BRIEF: Write down each of the records again, exactly and in full.

RECORDS SUPPLIED:
+===+

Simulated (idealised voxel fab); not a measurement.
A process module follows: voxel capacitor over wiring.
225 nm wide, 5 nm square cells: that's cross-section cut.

+===+

RESULT:
Simulated (idealised voxel fab); not a measurement.
A process module follows: voxel capacitor over wiring.
225 nm wide, 5 nm square cells: that's cross-section cut.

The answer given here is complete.